Below are records; reproduce exactly the lines from the first through the one containing "Known at the".

• Data records:

● ● ● ● ●

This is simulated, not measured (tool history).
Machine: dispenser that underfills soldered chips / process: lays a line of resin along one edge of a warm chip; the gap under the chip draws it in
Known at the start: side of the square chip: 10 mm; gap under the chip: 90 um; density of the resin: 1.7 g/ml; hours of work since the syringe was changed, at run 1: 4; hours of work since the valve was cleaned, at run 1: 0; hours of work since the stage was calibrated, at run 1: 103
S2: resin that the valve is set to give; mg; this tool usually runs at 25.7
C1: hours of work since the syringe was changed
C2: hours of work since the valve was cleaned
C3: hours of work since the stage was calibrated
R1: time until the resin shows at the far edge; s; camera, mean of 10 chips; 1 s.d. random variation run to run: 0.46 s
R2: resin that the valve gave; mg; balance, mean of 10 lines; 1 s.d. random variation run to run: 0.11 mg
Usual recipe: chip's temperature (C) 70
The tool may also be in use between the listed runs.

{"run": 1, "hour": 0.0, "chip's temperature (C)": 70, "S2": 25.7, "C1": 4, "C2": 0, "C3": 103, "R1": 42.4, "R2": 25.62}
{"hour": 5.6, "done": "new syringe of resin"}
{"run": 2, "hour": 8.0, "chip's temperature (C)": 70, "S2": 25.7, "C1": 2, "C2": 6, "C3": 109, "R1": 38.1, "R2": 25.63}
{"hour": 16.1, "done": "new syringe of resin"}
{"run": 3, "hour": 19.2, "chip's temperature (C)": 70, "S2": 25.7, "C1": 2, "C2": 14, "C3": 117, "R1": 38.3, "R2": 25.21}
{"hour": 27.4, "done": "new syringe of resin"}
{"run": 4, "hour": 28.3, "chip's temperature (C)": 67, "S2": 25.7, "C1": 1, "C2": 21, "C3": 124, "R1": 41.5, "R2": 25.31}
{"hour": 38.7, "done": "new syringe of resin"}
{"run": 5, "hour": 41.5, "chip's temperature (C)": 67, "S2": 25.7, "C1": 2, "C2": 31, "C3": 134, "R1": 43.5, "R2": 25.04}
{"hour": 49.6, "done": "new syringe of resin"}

● ● ● ● ●

• Task result:
This is simulated, not measured (tool history).
Machine: dispenser that underfills soldered chips / process: lays a line of resin along one edge of a warm chip; the gap under the chip draws it in
Known at the start: side of the square chip: 10 mm; gap under the chip: 90 um; density of the resin: 1.7 g/ml; hours of work since the syringe was changed, at run 1: 4; hours of work since the valve was cleaned, at run 1: 0; hours of work since the stage was calibrated, at run 1: 103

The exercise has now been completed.